GIVEN RECORDS
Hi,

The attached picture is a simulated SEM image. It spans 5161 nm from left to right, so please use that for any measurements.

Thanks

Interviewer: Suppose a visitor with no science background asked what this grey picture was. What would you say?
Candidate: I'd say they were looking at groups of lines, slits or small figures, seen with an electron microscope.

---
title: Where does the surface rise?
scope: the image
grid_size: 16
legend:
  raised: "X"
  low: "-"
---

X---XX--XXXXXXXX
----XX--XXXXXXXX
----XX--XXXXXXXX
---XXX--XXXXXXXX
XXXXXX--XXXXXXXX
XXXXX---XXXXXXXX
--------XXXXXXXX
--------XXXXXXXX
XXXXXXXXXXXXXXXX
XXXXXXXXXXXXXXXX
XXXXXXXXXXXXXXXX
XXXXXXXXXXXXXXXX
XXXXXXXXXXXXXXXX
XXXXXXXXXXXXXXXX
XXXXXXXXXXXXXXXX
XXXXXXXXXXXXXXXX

BRIEF
Would you return each line of the material above, unchanged, from the first one through the line where "Interviewer: Suppose a" appears?

ANSWER SECTION
Hi,

The attached picture is a simulated SEM image. It spans 5161 nm from left to right, so please use that for any measurements.

Thanks

Interviewer: Suppose a visitor with no science background asked what this grey picture was. What would you say?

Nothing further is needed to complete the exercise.